╔══

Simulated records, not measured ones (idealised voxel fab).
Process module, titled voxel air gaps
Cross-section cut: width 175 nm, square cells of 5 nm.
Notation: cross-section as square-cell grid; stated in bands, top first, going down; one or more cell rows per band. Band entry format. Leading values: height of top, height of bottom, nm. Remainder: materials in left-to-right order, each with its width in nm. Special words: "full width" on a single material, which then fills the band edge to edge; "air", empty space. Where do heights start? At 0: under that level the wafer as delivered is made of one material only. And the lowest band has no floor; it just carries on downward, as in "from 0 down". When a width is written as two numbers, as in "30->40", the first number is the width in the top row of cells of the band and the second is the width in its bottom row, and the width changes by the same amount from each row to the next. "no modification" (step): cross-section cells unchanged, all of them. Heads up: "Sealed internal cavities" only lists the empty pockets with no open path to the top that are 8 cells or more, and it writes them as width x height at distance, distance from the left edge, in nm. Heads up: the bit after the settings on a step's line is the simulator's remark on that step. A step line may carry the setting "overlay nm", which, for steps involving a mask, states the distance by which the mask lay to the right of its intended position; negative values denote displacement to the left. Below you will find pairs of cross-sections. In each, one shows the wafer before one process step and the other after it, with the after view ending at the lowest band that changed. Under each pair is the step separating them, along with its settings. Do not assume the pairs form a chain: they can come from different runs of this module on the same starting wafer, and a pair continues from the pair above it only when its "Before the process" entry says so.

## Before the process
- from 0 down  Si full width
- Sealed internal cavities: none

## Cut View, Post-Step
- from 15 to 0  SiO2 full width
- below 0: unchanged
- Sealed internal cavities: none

╚══

Required action
Copy every entry exactly, missing none.

Solution
Simulated records, not measured ones (idealised voxel fab).
Process module, titled voxel air gaps
Cross-section cut: width 175 nm, square cells of 5 nm.
Notation: cross-section as square-cell grid; stated in bands, top first, going down; one or more cell rows per band. Band entry format. Leading values: height of top, height of bottom, nm. Remainder: materials in left-to-right order, each with its width in nm. Special words: "full width" on a single material, which then fills the band edge to edge; "air", empty space. Where do heights start? At 0: under that level the wafer as delivered is made of one material only. And the lowest band has no floor; it just carries on downward, as in "from 0 down". When a width is written as two numbers, as in "30->40", the first number is the width in the top row of cells of the band and the second is the width in its bottom row, and the width changes by the same amount from each row to the next. "no modification" (step): cross-section cells unchanged, all of them. Heads up: "Sealed internal cavities" only lists the empty pockets with no open path to the top that are 8 cells or more, and it writes them as width x height at distance, distance from the left edge, in nm. Heads up: the bit after the settings on a step's line is the simulator's remark on that step. A step line may carry the setting "overlay nm", which, for steps involving a mask, states the distance by which the mask lay to the right of its intended position; negative values denote displacement to the left. Below you will find pairs of cross-sections. In each, one shows the wafer before one process step and the other after it, with the after view ending at the lowest band that changed. Under each pair is the step separating them, along with its settings. Do not assume the pairs form a chain: they can come from different runs of this module on the same starting wafer, and a pair continues from the pair above it only when its "Before the process" entry says so.

## Before the process
- from 0 down  Si full width
- Sealed internal cavities: none

## Cut View, Post-Step
- from 15 to 0  SiO2 full width
- below 0: unchanged
- Sealed internal cavities: none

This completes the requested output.